Task item: Going from the top of the data below, give again each line through the one containing "[measurement]", both ends kept.

Stored data:
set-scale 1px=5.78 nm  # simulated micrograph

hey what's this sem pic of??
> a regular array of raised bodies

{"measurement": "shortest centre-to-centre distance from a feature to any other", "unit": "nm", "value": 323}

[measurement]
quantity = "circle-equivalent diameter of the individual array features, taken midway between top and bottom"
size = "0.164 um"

Exercise result:
set-scale 1px=5.78 nm  # simulated micrograph

hey what's this sem pic of??
> a regular array of raised bodies

{"measurement": "shortest centre-to-centre distance from a feature to any other", "unit": "nm", "value": 323}

[measurement]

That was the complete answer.